*-*-*

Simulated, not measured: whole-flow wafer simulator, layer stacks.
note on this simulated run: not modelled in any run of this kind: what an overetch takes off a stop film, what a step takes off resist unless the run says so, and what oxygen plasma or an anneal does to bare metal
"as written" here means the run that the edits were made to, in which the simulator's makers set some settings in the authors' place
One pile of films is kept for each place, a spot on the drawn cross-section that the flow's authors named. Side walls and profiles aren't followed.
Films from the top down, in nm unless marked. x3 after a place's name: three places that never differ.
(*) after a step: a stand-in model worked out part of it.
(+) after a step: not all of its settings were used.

*-*-*

Work request:
Please quote every record above exactly as it appears.

Written reply:
Simulated, not measured: whole-flow wafer simulator, layer stacks.
note on this simulated run: not modelled in any run of this kind: what an overetch takes off a stop film, what a step takes off resist unless the run says so, and what oxygen plasma or an anneal does to bare metal
"as written" here means the run that the edits were made to, in which the simulator's makers set some settings in the authors' place
One pile of films is kept for each place, a spot on the drawn cross-section that the flow's authors named. Side walls and profiles aren't followed.
Films from the top down, in nm unless marked. x3 after a place's name: three places that never differ.
(*) after a step: a stand-in model worked out part of it.
(+) after a step: not all of its settings were used.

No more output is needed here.